**EXTRACTED RECORDS**
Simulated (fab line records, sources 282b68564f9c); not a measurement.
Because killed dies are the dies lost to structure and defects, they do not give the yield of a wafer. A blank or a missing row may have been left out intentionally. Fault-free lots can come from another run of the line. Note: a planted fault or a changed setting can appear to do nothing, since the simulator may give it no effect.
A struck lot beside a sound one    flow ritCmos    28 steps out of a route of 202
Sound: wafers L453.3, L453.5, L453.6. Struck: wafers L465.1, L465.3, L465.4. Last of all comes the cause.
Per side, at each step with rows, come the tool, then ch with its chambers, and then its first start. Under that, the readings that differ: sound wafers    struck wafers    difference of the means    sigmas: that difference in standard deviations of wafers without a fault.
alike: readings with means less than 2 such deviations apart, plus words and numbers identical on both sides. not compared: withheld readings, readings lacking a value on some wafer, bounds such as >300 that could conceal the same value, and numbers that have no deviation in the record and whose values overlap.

**REQUIRED ACTION**
Could you copy each line above word for word?

**WRITTEN REPLY**
Simulated (fab line records, sources 282b68564f9c); not a measurement.
Because killed dies are the dies lost to structure and defects, they do not give the yield of a wafer. A blank or a missing row may have been left out intentionally. Fault-free lots can come from another run of the line. Note: a planted fault or a changed setting can appear to do nothing, since the simulator may give it no effect.
A struck lot beside a sound one    flow ritCmos    28 steps out of a route of 202
Sound: wafers L453.3, L453.5, L453.6. Struck: wafers L465.1, L465.3, L465.4. Last of all comes the cause.
Per side, at each step with rows, come the tool, then ch with its chambers, and then its first start. Under that, the readings that differ: sound wafers    struck wafers    difference of the means    sigmas: that difference in standard deviations of wafers without a fault.
alike: readings with means less than 2 such deviations apart, plus words and numbers identical on both sides. not compared: withheld readings, readings lacking a value on some wafer, bounds such as >300 that could conceal the same value, and numbers that have no deviation in the record and whose values overlap.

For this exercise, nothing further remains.